** Work task **
Exact copies of all records below are needed.

[[ Input data open ]]

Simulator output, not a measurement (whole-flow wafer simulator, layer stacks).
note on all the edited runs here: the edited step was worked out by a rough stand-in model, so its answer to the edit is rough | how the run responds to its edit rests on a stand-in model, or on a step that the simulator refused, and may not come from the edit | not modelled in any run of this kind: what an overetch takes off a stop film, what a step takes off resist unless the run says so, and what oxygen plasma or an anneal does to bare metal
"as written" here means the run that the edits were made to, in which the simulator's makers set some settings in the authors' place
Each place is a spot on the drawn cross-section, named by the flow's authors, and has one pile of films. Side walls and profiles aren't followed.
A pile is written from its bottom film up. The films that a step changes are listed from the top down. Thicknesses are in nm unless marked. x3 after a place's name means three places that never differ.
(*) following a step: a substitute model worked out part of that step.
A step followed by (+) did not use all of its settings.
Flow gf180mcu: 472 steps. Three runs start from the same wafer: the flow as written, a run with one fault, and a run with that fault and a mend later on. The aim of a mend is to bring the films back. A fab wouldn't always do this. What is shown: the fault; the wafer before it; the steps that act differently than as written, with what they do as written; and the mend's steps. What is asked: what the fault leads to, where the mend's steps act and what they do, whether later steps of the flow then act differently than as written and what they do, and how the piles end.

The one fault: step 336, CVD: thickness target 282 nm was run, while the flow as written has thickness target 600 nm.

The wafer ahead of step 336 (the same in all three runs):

[[ Input data closed ]]

** Response **
Simulator output, not a measurement (whole-flow wafer simulator, layer stacks).
note on all the edited runs here: the edited step was worked out by a rough stand-in model, so its answer to the edit is rough | how the run responds to its edit rests on a stand-in model, or on a step that the simulator refused, and may not come from the edit | not modelled in any run of this kind: what an overetch takes off a stop film, what a step takes off resist unless the run says so, and what oxygen plasma or an anneal does to bare metal
"as written" here means the run that the edits were made to, in which the simulator's makers set some settings in the authors' place
Each place is a spot on the drawn cross-section, named by the flow's authors, and has one pile of films. Side walls and profiles aren't followed.
A pile is written from its bottom film up. The films that a step changes are listed from the top down. Thicknesses are in nm unless marked. x3 after a place's name means three places that never differ.
(*) following a step: a substitute model worked out part of that step.
A step followed by (+) did not use all of its settings.
Flow gf180mcu: 472 steps. Three runs start from the same wafer: the flow as written, a run with one fault, and a run with that fault and a mend later on. The aim of a mend is to bring the films back. A fab wouldn't always do this. What is shown: the fault; the wafer before it; the steps that act differently than as written, with what they do as written; and the mend's steps. What is asked: what the fault leads to, where the mend's steps act and what they do, whether later steps of the flow then act differently than as written and what they do, and how the piles end.

The one fault: step 336, CVD: thickness target 282 nm was run, while the flow as written has thickness target 600 nm.

The wafer ahead of step 336 (the same in all three runs):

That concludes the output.